--- Dataset excerpts Enclosed Below ---
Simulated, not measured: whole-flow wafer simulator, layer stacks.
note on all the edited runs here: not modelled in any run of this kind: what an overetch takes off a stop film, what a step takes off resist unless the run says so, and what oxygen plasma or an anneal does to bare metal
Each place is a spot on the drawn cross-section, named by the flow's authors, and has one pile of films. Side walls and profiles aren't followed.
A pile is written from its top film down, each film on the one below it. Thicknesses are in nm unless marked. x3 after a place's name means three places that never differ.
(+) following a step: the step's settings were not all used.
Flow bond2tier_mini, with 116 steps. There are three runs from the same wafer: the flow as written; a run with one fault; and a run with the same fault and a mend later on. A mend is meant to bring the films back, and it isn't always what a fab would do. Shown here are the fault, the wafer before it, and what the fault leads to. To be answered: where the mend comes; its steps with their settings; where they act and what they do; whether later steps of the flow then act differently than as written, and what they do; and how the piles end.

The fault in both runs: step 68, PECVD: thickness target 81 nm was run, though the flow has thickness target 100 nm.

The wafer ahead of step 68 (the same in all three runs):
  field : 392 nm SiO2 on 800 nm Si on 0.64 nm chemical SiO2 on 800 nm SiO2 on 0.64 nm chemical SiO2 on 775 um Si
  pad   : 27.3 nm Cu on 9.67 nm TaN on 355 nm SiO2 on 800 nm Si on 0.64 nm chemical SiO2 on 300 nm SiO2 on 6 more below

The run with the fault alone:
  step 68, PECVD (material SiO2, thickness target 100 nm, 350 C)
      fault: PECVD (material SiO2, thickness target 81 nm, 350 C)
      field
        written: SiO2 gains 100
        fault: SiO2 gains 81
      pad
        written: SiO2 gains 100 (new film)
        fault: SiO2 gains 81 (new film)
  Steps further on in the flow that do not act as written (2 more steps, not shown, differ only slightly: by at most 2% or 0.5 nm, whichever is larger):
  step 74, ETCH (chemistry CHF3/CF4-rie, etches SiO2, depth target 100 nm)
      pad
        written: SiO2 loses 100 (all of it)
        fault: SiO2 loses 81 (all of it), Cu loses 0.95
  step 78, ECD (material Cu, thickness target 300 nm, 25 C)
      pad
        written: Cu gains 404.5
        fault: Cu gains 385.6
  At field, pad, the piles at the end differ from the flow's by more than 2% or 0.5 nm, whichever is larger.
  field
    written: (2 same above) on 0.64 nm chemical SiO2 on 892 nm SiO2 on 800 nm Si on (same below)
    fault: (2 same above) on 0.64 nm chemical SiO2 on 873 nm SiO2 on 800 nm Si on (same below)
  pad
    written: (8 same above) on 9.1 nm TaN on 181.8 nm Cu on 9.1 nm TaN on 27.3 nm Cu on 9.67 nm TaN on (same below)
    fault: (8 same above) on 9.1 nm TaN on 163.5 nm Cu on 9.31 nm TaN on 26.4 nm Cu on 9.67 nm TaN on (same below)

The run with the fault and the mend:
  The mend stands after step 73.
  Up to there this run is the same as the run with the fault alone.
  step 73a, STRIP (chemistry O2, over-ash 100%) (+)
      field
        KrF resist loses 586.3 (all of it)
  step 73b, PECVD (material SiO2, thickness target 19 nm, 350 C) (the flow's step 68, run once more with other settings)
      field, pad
--- End of Enclosed Dataset excerpts ---

◆ **Assignment**
Write out, from the lines above, only those from the line with "step 78, ECD" to the line with "The mend stands after step 73.", exactly as given, including the first and the last.

◆ **Task solution**
  step 78, ECD (material Cu, thickness target 300 nm, 25 C)
      pad
        written: Cu gains 404.5
        fault: Cu gains 385.6
  At field, pad, the piles at the end differ from the flow's by more than 2% or 0.5 nm, whichever is larger.
  field
    written: (2 same above) on 0.64 nm chemical SiO2 on 892 nm SiO2 on 800 nm Si on (same below)
    fault: (2 same above) on 0.64 nm chemical SiO2 on 873 nm SiO2 on 800 nm Si on (same below)
  pad
    written: (8 same above) on 9.1 nm TaN on 181.8 nm Cu on 9.1 nm TaN on 27.3 nm Cu on 9.67 nm TaN on (same below)
    fault: (8 same above) on 9.1 nm TaN on 163.5 nm Cu on 9.31 nm TaN on 26.4 nm Cu on 9.67 nm TaN on (same below)

The run with the fault and the mend:
  The mend stands after step 73.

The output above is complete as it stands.